Study material:
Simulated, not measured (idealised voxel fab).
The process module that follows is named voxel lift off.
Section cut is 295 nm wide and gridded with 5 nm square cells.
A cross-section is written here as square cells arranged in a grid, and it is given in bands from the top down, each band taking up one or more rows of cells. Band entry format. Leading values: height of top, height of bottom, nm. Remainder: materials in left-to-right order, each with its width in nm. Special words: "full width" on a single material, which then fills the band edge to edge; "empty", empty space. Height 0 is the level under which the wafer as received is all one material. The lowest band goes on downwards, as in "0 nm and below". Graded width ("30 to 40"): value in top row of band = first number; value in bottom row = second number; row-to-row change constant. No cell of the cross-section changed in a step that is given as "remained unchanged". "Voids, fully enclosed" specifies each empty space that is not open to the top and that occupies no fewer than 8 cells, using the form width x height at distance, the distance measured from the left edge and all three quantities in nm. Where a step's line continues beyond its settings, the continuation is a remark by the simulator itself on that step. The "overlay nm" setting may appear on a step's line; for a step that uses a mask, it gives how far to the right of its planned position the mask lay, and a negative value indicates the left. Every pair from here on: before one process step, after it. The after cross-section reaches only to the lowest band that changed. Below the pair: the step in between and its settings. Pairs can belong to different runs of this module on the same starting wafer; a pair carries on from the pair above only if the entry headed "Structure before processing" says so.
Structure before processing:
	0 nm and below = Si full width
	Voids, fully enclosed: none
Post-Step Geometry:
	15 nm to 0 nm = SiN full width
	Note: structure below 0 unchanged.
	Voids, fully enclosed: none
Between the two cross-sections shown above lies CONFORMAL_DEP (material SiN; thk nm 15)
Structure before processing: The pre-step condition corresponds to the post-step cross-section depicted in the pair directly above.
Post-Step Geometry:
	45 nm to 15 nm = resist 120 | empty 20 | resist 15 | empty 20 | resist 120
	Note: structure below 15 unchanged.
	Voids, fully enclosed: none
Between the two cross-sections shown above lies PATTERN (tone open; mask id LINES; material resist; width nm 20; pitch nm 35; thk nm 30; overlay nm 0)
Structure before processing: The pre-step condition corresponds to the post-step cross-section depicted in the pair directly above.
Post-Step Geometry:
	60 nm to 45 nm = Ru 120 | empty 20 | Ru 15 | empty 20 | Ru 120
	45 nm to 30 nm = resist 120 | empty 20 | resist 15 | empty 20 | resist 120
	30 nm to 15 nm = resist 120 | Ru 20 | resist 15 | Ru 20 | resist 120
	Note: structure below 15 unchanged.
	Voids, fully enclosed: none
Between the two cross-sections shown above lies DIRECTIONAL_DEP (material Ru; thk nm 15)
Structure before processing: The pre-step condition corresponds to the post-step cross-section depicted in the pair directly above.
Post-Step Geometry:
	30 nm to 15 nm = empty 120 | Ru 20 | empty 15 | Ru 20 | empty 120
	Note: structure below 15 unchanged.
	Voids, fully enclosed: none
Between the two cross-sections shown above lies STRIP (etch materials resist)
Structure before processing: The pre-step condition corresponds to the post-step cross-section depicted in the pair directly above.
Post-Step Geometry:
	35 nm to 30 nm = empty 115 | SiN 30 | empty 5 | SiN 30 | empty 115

Requirement: Your answer consists solely of the lines from the top of the records above through the line that contains "Section cut is", each echoed exactly.

Exercise output:
Simulated, not measured (idealised voxel fab).
The process module that follows is named voxel lift off.
Section cut is 295 nm wide and gridded with 5 nm square cells.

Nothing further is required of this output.